■ Task item: Which lines of the entries below run from the one holding "Tool commonality check" to the one holding "The record holds", inclusive? Set down exactly those lines and no others.

■ Material supplied:
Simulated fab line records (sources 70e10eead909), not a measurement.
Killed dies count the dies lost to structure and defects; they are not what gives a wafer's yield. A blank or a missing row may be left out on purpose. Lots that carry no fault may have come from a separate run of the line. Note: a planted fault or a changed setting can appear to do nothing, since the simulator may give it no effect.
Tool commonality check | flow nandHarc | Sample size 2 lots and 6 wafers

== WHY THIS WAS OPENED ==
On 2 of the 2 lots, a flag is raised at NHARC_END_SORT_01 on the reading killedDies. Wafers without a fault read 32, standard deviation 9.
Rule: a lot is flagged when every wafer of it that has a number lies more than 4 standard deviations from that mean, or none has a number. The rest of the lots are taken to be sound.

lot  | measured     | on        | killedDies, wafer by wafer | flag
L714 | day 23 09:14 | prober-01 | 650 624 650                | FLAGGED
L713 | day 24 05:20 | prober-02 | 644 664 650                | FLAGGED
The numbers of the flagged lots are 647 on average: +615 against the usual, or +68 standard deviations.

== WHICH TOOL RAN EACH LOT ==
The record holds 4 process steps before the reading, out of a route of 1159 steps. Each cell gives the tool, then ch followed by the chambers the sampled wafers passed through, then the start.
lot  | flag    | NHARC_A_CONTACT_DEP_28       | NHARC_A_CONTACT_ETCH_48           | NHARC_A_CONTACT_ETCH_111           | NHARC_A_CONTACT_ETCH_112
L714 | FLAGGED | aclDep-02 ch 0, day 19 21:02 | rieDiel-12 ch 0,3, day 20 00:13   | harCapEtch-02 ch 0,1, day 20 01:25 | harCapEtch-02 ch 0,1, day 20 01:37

■ Answer area:
Tool commonality check | flow nandHarc | Sample size 2 lots and 6 wafers

== WHY THIS WAS OPENED ==
On 2 of the 2 lots, a flag is raised at NHARC_END_SORT_01 on the reading killedDies. Wafers without a fault read 32, standard deviation 9.
Rule: a lot is flagged when every wafer of it that has a number lies more than 4 standard deviations from that mean, or none has a number. The rest of the lots are taken to be sound.

lot  | measured     | on        | killedDies, wafer by wafer | flag
L714 | day 23 09:14 | prober-01 | 650 624 650                | FLAGGED
L713 | day 24 05:20 | prober-02 | 644 664 650                | FLAGGED
The numbers of the flagged lots are 647 on average: +615 against the usual, or +68 standard deviations.

== WHICH TOOL RAN EACH LOT ==
The record holds 4 process steps before the reading, out of a route of 1159 steps. Each cell gives the tool, then ch followed by the chambers the sampled wafers passed through, then the start.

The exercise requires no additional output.